*** SOURCE DATA ***
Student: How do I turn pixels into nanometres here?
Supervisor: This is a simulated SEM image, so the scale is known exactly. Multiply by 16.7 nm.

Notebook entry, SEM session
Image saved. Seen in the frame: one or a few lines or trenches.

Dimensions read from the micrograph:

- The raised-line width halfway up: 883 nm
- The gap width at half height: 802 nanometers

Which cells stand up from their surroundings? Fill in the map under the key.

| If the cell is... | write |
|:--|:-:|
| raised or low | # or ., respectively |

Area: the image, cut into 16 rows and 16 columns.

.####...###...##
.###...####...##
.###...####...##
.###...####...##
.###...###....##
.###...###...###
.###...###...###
***

WORK ORDER: This exercise calls for an exact reproduction of the material.

EXERCISE SOLUTION:
Student: How do I turn pixels into nanometres here?
Supervisor: This is a simulated SEM image, so the scale is known exactly. Multiply by 16.7 nm.

Notebook entry, SEM session
Image saved. Seen in the frame: one or a few lines or trenches.

Dimensions read from the micrograph:

- The raised-line width halfway up: 883 nm
- The gap width at half height: 802 nanometers

Which cells stand up from their surroundings? Fill in the map under the key.

| If the cell is... | write |
|:--|:-:|
| raised or low | # or ., respectively |

Area: the image, cut into 16 rows and 16 columns.

.####...###...##
.###...####...##
.###...####...##
.###...####...##
.###...###....##
.###...###...###
.###...###...###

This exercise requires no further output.